__BRIEF__.
From the first line of the data through the line containing "row to row.", return each line exactly.

-----

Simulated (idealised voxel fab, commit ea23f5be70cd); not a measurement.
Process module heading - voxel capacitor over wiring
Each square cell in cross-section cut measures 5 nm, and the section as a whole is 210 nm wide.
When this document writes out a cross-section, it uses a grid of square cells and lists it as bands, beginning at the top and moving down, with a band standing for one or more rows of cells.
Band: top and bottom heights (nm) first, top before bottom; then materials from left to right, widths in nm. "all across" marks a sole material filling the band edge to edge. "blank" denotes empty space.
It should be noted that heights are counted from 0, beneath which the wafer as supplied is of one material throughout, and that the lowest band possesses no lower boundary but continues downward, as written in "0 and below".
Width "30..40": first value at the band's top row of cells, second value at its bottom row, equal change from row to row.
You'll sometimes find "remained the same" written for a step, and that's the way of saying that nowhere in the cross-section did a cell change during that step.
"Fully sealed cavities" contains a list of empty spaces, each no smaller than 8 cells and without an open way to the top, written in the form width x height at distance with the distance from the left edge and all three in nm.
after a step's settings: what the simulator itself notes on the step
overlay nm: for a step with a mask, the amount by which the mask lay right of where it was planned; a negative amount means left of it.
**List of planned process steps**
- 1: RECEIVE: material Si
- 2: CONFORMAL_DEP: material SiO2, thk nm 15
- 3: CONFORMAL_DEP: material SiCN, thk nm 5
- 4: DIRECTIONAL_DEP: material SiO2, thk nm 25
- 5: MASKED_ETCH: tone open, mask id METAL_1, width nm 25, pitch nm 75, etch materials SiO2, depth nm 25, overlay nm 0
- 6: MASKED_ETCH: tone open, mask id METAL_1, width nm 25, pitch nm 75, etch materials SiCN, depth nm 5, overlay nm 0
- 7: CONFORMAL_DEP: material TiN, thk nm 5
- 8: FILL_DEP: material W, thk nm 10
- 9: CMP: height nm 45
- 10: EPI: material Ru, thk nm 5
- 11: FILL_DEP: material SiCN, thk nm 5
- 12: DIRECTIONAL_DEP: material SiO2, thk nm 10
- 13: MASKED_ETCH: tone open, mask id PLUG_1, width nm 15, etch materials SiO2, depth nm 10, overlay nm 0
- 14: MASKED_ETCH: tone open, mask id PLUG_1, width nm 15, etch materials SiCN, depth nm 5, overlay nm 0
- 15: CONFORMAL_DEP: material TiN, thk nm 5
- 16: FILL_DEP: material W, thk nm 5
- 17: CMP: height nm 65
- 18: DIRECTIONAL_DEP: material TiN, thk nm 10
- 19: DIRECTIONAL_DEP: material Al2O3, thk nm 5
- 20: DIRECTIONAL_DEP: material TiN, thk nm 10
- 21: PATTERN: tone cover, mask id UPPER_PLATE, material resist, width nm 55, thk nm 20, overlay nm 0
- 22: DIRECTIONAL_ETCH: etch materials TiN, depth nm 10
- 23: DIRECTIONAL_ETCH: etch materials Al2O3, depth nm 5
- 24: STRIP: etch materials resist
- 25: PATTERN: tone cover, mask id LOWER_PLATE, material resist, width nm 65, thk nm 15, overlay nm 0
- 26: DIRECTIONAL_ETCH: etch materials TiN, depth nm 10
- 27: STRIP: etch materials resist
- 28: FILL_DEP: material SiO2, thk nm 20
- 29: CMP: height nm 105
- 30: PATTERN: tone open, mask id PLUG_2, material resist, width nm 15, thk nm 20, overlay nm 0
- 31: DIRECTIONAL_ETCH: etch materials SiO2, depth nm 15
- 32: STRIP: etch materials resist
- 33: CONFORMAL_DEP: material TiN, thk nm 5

-----

__WRITTEN RESPONSE__.
Simulated (idealised voxel fab, commit ea23f5be70cd); not a measurement.
Process module heading - voxel capacitor over wiring
Each square cell in cross-section cut measures 5 nm, and the section as a whole is 210 nm wide.
When this document writes out a cross-section, it uses a grid of square cells and lists it as bands, beginning at the top and moving down, with a band standing for one or more rows of cells.
Band: top and bottom heights (nm) first, top before bottom; then materials from left to right, widths in nm. "all across" marks a sole material filling the band edge to edge. "blank" denotes empty space.
It should be noted that heights are counted from 0, beneath which the wafer as supplied is of one material throughout, and that the lowest band possesses no lower boundary but continues downward, as written in "0 and below".
Width "30..40": first value at the band's top row of cells, second value at its bottom row, equal change from row to row.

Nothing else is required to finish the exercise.